▶ **Exercise**
Nothing is needed except the lines below that run from the one with "(+) following a" through the one with "step 12, ETCH", repeated exactly.

════════

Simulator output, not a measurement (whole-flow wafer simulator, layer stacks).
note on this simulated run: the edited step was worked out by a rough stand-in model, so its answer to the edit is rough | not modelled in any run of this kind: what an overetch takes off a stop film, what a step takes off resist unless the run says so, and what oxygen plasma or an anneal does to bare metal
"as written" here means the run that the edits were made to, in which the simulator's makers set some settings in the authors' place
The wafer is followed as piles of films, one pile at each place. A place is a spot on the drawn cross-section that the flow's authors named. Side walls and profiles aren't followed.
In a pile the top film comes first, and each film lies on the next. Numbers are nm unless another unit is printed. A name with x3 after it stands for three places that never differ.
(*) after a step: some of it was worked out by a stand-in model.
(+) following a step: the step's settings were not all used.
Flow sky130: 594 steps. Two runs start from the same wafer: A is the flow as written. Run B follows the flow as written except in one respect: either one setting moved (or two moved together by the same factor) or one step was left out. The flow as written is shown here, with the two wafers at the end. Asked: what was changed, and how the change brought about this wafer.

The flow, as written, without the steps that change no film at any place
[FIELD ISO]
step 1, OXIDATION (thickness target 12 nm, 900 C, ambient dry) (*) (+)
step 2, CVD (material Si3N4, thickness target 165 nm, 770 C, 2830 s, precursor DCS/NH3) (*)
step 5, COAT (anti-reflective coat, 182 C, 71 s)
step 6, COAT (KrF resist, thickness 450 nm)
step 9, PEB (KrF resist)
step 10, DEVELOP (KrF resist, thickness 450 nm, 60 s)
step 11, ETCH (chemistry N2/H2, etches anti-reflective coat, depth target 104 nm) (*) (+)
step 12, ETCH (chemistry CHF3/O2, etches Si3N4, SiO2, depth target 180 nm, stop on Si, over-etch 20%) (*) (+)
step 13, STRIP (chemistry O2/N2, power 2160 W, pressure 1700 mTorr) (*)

════════

▶ **Worked solution**
(+) following a step: the step's settings were not all used.
Flow sky130: 594 steps. Two runs start from the same wafer: A is the flow as written. Run B follows the flow as written except in one respect: either one setting moved (or two moved together by the same factor) or one step was left out. The flow as written is shown here, with the two wafers at the end. Asked: what was changed, and how the change brought about this wafer.

The flow, as written, without the steps that change no film at any place
[FIELD ISO]
step 1, OXIDATION (thickness target 12 nm, 900 C, ambient dry) (*) (+)
step 2, CVD (material Si3N4, thickness target 165 nm, 770 C, 2830 s, precursor DCS/NH3) (*)
step 5, COAT (anti-reflective coat, 182 C, 71 s)
step 6, COAT (KrF resist, thickness 450 nm)
step 9, PEB (KrF resist)
step 10, DEVELOP (KrF resist, thickness 450 nm, 60 s)
step 11, ETCH (chemistry N2/H2, etches anti-reflective coat, depth target 104 nm) (*) (+)
step 12, ETCH (chemistry CHF3/O2, etches Si3N4, SiO2, depth target 180 nm, stop on Si, over-etch 20%) (*) (+)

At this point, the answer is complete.